▶ _Task item_: The entries are to be repeated verbatim, with nothing left out.

---------------

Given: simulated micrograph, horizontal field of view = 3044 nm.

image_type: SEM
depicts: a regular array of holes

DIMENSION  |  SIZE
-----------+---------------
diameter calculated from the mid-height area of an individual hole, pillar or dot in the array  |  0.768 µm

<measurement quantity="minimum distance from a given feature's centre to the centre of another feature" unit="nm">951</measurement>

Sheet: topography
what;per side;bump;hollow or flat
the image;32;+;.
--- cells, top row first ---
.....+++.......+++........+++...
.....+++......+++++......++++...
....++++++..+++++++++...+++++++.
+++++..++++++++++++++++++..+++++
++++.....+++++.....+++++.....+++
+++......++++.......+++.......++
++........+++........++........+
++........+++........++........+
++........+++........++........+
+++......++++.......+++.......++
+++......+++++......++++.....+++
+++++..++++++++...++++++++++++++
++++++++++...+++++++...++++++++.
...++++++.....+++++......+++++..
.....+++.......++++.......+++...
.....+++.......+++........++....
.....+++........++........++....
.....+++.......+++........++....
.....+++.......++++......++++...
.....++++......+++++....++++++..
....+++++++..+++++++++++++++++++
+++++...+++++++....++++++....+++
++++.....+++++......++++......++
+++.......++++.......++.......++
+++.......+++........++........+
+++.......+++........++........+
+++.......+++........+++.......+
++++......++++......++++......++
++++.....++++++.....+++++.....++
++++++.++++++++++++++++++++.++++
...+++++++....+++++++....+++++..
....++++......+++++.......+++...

---------------

▶ _Exercise solution_:
Given: simulated micrograph, horizontal field of view = 3044 nm.

image_type: SEM
depicts: a regular array of holes

DIMENSION  |  SIZE
-----------+---------------
diameter calculated from the mid-height area of an individual hole, pillar or dot in the array  |  0.768 µm

<measurement quantity="minimum distance from a given feature's centre to the centre of another feature" unit="nm">951</measurement>

Sheet: topography
what;per side;bump;hollow or flat
the image;32;+;.
--- cells, top row first ---
.....+++.......+++........+++...
.....+++......+++++......++++...
....++++++..+++++++++...+++++++.
+++++..++++++++++++++++++..+++++
++++.....+++++.....+++++.....+++
+++......++++.......+++.......++
++........+++........++........+
++........+++........++........+
++........+++........++........+
+++......++++.......+++.......++
+++......+++++......++++.....+++
+++++..++++++++...++++++++++++++
++++++++++...+++++++...++++++++.
...++++++.....+++++......+++++..
.....+++.......++++.......+++...
.....+++.......+++........++....
.....+++........++........++....
.....+++.......+++........++....
.....+++.......++++......++++...
.....++++......+++++....++++++..
....+++++++..+++++++++++++++++++
+++++...+++++++....++++++....+++
++++.....+++++......++++......++
+++.......++++.......++.......++
+++.......+++........++........+
+++.......+++........++........+
+++.......+++........+++.......+
++++......++++......++++......++
++++.....++++++.....+++++.....++
++++++.++++++++++++++++++++.++++
...+++++++....+++++++....+++++..
....++++......+++++.......+++...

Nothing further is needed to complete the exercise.